ASSIGNMENT
Write out all of the lines below, exactly and completely.

RAW DATA
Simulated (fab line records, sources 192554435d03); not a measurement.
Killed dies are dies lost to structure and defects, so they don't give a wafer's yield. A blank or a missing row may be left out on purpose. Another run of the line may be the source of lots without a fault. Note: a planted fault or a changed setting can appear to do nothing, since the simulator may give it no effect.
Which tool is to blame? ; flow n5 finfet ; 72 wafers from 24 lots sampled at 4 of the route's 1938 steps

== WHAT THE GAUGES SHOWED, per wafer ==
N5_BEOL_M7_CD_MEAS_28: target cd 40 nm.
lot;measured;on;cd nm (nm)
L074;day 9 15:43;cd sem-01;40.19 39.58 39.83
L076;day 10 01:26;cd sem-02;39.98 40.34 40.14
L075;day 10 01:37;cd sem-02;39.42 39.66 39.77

WRITTEN SOLUTION
Simulated (fab line records, sources 192554435d03); not a measurement.
Killed dies are dies lost to structure and defects, so they don't give a wafer's yield. A blank or a missing row may be left out on purpose. Another run of the line may be the source of lots without a fault. Note: a planted fault or a changed setting can appear to do nothing, since the simulator may give it no effect.
Which tool is to blame? ; flow n5 finfet ; 72 wafers from 24 lots sampled at 4 of the route's 1938 steps

== WHAT THE GAUGES SHOWED, per wafer ==
N5_BEOL_M7_CD_MEAS_28: target cd 40 nm.
lot;measured;on;cd nm (nm)
L074;day 9 15:43;cd sem-01;40.19 39.58 39.83
L076;day 10 01:26;cd sem-02;39.98 40.34 40.14
L075;day 10 01:37;cd sem-02;39.42 39.66 39.77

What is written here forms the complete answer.